**Work item:**
Repeat the full listing that follows, word for word.

▬▬▬▬▬▬▬▬▬▬

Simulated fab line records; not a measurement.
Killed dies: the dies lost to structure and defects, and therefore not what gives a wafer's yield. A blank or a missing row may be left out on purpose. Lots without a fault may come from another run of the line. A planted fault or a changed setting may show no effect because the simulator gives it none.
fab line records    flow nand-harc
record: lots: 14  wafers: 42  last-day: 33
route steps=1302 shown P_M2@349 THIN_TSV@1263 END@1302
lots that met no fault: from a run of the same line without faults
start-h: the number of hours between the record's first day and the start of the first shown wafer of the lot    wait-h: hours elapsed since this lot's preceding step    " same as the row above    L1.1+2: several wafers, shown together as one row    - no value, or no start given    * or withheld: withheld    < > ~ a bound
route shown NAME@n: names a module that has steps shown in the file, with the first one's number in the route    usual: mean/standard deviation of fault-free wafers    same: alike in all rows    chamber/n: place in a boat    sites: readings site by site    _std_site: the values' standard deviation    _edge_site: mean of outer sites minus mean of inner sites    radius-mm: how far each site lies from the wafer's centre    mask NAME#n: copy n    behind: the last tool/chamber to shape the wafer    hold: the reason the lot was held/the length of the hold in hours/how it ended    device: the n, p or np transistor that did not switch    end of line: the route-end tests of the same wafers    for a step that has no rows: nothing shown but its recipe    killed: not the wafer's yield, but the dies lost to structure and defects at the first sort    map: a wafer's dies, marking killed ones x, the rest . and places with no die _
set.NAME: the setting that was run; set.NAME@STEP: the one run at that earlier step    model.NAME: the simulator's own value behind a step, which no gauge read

▬▬▬▬▬▬▬▬▬▬

**Solution:**
Simulated fab line records; not a measurement.
Killed dies: the dies lost to structure and defects, and therefore not what gives a wafer's yield. A blank or a missing row may be left out on purpose. Lots without a fault may come from another run of the line. A planted fault or a changed setting may show no effect because the simulator gives it none.
fab line records    flow nand-harc
record: lots: 14  wafers: 42  last-day: 33
route steps=1302 shown P_M2@349 THIN_TSV@1263 END@1302
lots that met no fault: from a run of the same line without faults
start-h: the number of hours between the record's first day and the start of the first shown wafer of the lot    wait-h: hours elapsed since this lot's preceding step    " same as the row above    L1.1+2: several wafers, shown together as one row    - no value, or no start given    * or withheld: withheld    < > ~ a bound
route shown NAME@n: names a module that has steps shown in the file, with the first one's number in the route    usual: mean/standard deviation of fault-free wafers    same: alike in all rows    chamber/n: place in a boat    sites: readings site by site    _std_site: the values' standard deviation    _edge_site: mean of outer sites minus mean of inner sites    radius-mm: how far each site lies from the wafer's centre    mask NAME#n: copy n    behind: the last tool/chamber to shape the wafer    hold: the reason the lot was held/the length of the hold in hours/how it ended    device: the n, p or np transistor that did not switch    end of line: the route-end tests of the same wafers    for a step that has no rows: nothing shown but its recipe    killed: not the wafer's yield, but the dies lost to structure and defects at the first sort    map: a wafer's dies, marking killed ones x, the rest . and places with no die _
set.NAME: the setting that was run; set.NAME@STEP: the one run at that earlier step    model.NAME: the simulator's own value behind a step, which no gauge read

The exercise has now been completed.